Extracted records:
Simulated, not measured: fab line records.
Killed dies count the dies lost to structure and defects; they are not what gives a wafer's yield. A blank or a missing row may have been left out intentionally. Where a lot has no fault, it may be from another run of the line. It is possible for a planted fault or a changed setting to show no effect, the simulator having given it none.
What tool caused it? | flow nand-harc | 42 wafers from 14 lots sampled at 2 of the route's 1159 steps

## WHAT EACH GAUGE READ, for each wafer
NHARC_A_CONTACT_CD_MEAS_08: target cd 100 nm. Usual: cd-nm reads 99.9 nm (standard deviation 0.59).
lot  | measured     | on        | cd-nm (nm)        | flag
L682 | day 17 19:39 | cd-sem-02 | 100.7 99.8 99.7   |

Assigned task: The material must be reproduced word for word.

Your response:
Simulated, not measured: fab line records.
Killed dies count the dies lost to structure and defects; they are not what gives a wafer's yield. A blank or a missing row may have been left out intentionally. Where a lot has no fault, it may be from another run of the line. It is possible for a planted fault or a changed setting to show no effect, the simulator having given it none.
What tool caused it? | flow nand-harc | 42 wafers from 14 lots sampled at 2 of the route's 1159 steps

## WHAT EACH GAUGE READ, for each wafer
NHARC_A_CONTACT_CD_MEAS_08: target cd 100 nm. Usual: cd-nm reads 99.9 nm (standard deviation 0.59).
lot  | measured     | on        | cd-nm (nm)        | flag
L682 | day 17 19:39 | cd-sem-02 | 100.7 99.8 99.7   |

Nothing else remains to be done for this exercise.